● DATA EXTRACT
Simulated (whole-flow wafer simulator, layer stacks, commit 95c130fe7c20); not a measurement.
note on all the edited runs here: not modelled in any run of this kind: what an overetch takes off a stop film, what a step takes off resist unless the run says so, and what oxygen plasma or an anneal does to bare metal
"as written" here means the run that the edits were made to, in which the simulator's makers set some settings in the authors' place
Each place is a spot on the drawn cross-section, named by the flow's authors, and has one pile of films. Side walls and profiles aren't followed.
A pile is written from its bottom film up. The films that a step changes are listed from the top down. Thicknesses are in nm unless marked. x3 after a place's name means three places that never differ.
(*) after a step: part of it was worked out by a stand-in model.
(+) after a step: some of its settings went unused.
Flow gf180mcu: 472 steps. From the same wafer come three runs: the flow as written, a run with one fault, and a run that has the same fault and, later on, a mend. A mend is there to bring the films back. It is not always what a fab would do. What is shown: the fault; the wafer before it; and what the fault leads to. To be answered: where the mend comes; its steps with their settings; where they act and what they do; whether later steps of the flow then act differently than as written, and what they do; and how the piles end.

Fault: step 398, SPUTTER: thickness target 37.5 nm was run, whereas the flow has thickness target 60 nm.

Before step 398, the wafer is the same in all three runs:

● ACTION ITEM
From the first line of the data through the line with "note on all", quote each line exactly and add nothing else.

● RESPONSE BOX
Simulated (whole-flow wafer simulator, layer stacks, commit 95c130fe7c20); not a measurement.
note on all the edited runs here: not modelled in any run of this kind: what an overetch takes off a stop film, what a step takes off resist unless the run says so, and what oxygen plasma or an anneal does to bare metal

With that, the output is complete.